→ **BRIEF**: Below are the records. Retype exactly the lines between the lines holding "R3: film removed" and "Run 4, day 0.504: S1", inclusive.

☆ ☆ ☆ ☆ ☆ ☆ ☆
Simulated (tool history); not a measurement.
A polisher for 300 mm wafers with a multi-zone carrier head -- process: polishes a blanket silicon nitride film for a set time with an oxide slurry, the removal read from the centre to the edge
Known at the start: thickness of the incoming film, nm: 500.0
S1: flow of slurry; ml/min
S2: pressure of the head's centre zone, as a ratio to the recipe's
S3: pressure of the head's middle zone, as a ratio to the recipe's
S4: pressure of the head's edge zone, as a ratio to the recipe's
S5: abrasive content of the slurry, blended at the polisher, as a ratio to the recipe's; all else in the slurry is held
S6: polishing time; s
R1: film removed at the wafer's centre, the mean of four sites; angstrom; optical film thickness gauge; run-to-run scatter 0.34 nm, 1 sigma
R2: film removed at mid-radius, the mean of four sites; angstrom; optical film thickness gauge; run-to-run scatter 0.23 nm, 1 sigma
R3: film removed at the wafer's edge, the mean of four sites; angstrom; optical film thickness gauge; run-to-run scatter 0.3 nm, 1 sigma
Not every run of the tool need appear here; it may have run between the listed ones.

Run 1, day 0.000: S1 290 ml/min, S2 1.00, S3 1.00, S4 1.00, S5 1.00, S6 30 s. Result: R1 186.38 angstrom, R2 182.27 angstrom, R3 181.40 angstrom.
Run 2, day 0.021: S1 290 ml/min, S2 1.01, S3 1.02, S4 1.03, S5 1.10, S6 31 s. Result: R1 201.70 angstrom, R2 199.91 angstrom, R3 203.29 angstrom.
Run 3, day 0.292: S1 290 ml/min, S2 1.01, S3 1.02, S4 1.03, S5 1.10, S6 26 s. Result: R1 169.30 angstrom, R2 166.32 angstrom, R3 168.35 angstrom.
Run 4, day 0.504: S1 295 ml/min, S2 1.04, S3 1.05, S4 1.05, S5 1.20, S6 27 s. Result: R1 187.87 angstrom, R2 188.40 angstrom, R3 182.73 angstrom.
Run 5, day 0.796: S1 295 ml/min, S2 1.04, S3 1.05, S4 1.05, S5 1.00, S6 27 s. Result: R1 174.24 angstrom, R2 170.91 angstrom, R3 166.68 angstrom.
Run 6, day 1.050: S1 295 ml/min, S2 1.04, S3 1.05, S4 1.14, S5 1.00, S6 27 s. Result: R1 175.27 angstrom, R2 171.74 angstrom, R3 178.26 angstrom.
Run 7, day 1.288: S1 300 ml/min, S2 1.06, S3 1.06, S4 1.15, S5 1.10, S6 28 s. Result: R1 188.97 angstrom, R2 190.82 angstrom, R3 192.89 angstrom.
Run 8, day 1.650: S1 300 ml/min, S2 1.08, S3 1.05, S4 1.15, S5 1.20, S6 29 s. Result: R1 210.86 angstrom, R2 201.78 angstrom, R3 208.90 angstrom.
☆ ☆ ☆ ☆ ☆ ☆ ☆

→ **RESPONSE**:
R3: film removed at the wafer's edge, the mean of four sites; angstrom; optical film thickness gauge; run-to-run scatter 0.3 nm, 1 sigma
Not every run of the tool need appear here; it may have run between the listed ones.

Run 1, day 0.000: S1 290 ml/min, S2 1.00, S3 1.00, S4 1.00, S5 1.00, S6 30 s. Result: R1 186.38 angstrom, R2 182.27 angstrom, R3 181.40 angstrom.
Run 2, day 0.021: S1 290 ml/min, S2 1.01, S3 1.02, S4 1.03, S5 1.10, S6 31 s. Result: R1 201.70 angstrom, R2 199.91 angstrom, R3 203.29 angstrom.
Run 3, day 0.292: S1 290 ml/min, S2 1.01, S3 1.02, S4 1.03, S5 1.10, S6 26 s. Result: R1 169.30 angstrom, R2 166.32 angstrom, R3 168.35 angstrom.
Run 4, day 0.504: S1 295 ml/min, S2 1.04, S3 1.05, S4 1.05, S5 1.20, S6 27 s. Result: R1 187.87 angstrom, R2 188.40 angstrom, R3 182.73 angstrom.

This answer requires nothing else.